**Data listing**
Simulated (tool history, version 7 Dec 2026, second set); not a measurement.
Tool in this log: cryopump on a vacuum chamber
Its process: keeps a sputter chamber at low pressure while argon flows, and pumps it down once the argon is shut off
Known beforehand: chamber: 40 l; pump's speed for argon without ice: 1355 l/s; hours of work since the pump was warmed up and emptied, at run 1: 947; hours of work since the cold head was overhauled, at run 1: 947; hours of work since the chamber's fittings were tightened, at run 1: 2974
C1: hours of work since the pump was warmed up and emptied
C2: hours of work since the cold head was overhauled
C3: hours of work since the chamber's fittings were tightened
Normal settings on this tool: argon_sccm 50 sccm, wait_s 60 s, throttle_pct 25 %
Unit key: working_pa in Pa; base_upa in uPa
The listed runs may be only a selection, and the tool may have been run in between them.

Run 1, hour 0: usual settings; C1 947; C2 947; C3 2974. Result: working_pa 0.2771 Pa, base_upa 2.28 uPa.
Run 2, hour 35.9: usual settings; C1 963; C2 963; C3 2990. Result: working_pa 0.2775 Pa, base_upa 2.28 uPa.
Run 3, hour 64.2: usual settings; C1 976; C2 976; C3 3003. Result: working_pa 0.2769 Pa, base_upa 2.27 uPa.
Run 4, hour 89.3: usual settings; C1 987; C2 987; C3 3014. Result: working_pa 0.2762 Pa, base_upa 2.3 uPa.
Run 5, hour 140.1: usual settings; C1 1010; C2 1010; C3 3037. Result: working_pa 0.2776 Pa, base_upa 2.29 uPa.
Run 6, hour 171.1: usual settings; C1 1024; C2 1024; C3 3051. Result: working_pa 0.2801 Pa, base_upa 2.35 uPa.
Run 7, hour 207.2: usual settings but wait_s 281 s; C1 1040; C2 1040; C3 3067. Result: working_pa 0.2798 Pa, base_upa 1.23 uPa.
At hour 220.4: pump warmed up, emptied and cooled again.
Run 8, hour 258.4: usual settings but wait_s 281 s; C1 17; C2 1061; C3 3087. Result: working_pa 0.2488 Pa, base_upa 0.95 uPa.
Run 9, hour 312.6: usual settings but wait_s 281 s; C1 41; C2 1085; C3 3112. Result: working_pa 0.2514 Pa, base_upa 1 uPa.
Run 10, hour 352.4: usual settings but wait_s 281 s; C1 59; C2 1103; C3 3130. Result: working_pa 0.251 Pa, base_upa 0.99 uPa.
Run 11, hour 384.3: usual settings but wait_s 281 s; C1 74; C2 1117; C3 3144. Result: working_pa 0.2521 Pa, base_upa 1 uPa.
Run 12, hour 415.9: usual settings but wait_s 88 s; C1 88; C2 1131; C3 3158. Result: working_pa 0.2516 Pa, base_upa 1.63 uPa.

**Brief**
The records above should be printed exactly, please, from the first line through the line containing "Its process: keeps", with both ends kept and nothing past it.

**Problem solution**
Simulated (tool history, version 7 Dec 2026, second set); not a measurement.
Tool in this log: cryopump on a vacuum chamber
Its process: keeps a sputter chamber at low pressure while argon flows, and pumps it down once the argon is shut off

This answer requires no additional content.